- [BRIEF] Please give again, word for word, the lines that lie between the start of the listing below and the line with "Author reply: Thank", both included.

- [RECORDS SUPPLIED]
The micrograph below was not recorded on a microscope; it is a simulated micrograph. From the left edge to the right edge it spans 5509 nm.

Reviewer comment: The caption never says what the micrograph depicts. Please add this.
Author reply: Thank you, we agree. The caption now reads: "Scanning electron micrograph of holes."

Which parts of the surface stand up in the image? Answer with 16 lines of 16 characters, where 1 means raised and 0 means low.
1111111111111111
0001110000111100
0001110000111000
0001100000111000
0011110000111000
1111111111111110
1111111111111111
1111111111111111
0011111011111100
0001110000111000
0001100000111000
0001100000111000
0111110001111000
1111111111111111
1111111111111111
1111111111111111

- [RESULT]
The micrograph below was not recorded on a microscope; it is a simulated micrograph. From the left edge to the right edge it spans 5509 nm.

Reviewer comment: The caption never says what the micrograph depicts. Please add this.
Author reply: Thank you, we agree. The caption now reads: "Scanning electron micrograph of holes."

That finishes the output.